▶ **ACTIVITY**: The records should be restated exactly from their first line through the line with "Unit conventions: removed_centre" in it.

====== GIVEN ENTRIES
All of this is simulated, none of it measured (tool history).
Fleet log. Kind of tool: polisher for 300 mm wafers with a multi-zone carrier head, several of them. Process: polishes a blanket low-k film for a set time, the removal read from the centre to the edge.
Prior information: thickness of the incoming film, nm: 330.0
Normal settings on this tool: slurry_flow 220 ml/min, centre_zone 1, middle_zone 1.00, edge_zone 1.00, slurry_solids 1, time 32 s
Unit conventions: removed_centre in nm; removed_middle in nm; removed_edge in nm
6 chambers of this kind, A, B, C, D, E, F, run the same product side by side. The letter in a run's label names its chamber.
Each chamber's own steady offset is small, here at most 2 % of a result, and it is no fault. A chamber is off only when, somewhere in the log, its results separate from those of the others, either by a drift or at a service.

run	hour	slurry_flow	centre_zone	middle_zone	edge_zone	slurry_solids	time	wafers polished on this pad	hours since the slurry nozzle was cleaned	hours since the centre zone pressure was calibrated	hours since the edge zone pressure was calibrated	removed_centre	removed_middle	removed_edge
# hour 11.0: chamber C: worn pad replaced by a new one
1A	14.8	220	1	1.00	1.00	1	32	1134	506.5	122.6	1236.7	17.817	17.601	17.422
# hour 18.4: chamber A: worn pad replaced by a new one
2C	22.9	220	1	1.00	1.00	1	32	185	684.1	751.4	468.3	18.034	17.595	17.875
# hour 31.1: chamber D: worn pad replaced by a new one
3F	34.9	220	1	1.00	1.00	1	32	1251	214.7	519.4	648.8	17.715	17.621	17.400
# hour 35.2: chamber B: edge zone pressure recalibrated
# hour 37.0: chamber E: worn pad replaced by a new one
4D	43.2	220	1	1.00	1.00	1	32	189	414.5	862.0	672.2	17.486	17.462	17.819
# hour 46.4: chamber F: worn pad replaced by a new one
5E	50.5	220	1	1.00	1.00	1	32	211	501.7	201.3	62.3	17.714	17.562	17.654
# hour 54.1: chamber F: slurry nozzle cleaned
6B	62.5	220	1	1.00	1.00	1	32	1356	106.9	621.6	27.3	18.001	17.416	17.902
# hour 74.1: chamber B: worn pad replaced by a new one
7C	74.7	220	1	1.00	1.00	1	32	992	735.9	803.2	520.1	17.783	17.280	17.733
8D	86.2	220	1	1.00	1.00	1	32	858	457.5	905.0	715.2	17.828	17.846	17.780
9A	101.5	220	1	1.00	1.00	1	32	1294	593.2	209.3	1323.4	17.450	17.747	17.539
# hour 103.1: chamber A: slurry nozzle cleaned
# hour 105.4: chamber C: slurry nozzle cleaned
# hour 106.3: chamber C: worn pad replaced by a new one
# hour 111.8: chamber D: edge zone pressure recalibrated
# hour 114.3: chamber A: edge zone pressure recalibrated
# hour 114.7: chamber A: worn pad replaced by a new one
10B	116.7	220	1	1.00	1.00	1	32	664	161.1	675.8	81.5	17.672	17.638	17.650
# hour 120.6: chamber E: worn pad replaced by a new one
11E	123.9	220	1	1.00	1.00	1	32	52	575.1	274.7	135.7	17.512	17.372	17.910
============

▶ **EXERCISE RESULT**:
All of this is simulated, none of it measured (tool history).
Fleet log. Kind of tool: polisher for 300 mm wafers with a multi-zone carrier head, several of them. Process: polishes a blanket low-k film for a set time, the removal read from the centre to the edge.
Prior information: thickness of the incoming film, nm: 330.0
Normal settings on this tool: slurry_flow 220 ml/min, centre_zone 1, middle_zone 1.00, edge_zone 1.00, slurry_solids 1, time 32 s
Unit conventions: removed_centre in nm; removed_middle in nm; removed_edge in nm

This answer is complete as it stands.